Please set down every entry below exactly as given.

=====

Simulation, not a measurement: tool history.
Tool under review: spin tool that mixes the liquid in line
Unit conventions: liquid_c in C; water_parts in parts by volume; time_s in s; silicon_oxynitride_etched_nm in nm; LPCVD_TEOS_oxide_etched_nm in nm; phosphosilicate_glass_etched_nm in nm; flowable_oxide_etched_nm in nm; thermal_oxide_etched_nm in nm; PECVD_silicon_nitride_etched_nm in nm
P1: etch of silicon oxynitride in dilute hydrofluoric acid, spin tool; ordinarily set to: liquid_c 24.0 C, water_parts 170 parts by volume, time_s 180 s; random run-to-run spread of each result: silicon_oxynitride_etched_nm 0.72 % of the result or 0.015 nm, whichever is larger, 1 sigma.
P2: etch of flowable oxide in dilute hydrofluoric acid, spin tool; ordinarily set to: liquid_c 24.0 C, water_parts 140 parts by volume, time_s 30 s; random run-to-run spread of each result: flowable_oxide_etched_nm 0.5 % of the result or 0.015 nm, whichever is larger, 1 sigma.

=====

Answer space:
Simulation, not a measurement: tool history.
Tool under review: spin tool that mixes the liquid in line
Unit conventions: liquid_c in C; water_parts in parts by volume; time_s in s; silicon_oxynitride_etched_nm in nm; LPCVD_TEOS_oxide_etched_nm in nm; phosphosilicate_glass_etched_nm in nm; flowable_oxide_etched_nm in nm; thermal_oxide_etched_nm in nm; PECVD_silicon_nitride_etched_nm in nm
P1: etch of silicon oxynitride in dilute hydrofluoric acid, spin tool; ordinarily set to: liquid_c 24.0 C, water_parts 170 parts by volume, time_s 180 s; random run-to-run spread of each result: silicon_oxynitride_etched_nm 0.72 % of the result or 0.015 nm, whichever is larger, 1 sigma.
P2: etch of flowable oxide in dilute hydrofluoric acid, spin tool; ordinarily set to: liquid_c 24.0 C, water_parts 140 parts by volume, time_s 30 s; random run-to-run spread of each result: flowable_oxide_etched_nm 0.5 % of the result or 0.015 nm, whichever is larger, 1 sigma.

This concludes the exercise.